REQUIRED ACTION :: Print, exactly as they appear in the listing below, the lines from the line with "some of these" to the line with "the authors' place", with both end lines kept.

SOURCE INFORMATION ::
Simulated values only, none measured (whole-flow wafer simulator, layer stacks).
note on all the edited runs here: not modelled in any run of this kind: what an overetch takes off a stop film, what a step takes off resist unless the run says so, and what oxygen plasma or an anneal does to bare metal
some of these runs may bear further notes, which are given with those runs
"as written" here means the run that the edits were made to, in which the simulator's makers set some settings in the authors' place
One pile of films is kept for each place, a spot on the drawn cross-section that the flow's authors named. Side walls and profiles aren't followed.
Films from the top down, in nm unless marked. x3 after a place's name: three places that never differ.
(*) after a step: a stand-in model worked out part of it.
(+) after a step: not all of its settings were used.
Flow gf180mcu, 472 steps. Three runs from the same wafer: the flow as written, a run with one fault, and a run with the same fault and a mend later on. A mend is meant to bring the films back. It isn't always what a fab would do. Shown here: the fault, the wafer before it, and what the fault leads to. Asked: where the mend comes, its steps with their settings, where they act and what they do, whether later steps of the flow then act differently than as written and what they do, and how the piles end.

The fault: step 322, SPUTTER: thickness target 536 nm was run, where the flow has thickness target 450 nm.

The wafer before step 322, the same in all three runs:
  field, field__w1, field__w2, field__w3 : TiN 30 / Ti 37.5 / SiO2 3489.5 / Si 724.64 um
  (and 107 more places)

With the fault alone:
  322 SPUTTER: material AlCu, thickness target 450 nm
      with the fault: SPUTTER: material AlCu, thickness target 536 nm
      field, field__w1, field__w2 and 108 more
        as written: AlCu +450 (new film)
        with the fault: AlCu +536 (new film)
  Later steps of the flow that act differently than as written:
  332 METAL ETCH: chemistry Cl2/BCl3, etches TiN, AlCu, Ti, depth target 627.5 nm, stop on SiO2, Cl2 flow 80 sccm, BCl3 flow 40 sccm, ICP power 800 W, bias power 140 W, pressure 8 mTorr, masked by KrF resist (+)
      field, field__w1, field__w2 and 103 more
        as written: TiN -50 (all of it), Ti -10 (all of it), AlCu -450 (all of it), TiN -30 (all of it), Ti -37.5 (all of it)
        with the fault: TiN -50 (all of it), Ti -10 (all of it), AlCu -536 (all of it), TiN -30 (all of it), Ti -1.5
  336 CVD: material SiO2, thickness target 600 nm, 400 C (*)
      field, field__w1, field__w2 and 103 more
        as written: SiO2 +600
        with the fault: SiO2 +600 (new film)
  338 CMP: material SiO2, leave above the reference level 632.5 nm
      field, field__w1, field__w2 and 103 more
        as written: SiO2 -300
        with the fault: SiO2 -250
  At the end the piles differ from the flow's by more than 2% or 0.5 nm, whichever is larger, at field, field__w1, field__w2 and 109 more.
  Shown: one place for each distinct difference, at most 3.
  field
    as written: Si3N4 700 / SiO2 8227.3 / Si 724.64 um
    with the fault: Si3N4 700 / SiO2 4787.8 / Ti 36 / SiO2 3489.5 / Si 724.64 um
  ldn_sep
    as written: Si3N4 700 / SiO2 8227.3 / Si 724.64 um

EXERCISE OUTPUT ::
some of these runs may bear further notes, which are given with those runs
"as written" here means the run that the edits were made to, in which the simulator's makers set some settings in the authors' place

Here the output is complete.